## Information
Content starts

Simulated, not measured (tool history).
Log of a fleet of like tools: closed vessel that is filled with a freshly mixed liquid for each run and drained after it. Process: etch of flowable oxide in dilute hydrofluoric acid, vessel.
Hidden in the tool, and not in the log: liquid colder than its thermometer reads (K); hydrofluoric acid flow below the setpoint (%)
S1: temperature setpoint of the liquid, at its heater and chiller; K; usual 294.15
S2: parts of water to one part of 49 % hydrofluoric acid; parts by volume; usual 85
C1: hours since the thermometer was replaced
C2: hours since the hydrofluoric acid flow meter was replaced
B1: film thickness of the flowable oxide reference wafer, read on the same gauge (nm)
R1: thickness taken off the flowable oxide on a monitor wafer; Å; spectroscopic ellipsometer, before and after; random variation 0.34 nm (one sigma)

Content ends

Your job is to print all of the material again, word for word.

Simulated, not measured (tool history).
Log of a fleet of like tools: closed vessel that is filled with a freshly mixed liquid for each run and drained after it. Process: etch of flowable oxide in dilute hydrofluoric acid, vessel.
Hidden in the tool, and not in the log: liquid colder than its thermometer reads (K); hydrofluoric acid flow below the setpoint (%)
S1: temperature setpoint of the liquid, at its heater and chiller; K; usual 294.15
S2: parts of water to one part of 49 % hydrofluoric acid; parts by volume; usual 85
C1: hours since the thermometer was replaced
C2: hours since the hydrofluoric acid flow meter was replaced
B1: film thickness of the flowable oxide reference wafer, read on the same gauge (nm)
R1: thickness taken off the flowable oxide on a monitor wafer; Å; spectroscopic ellipsometer, before and after; random variation 0.34 nm (one sigma)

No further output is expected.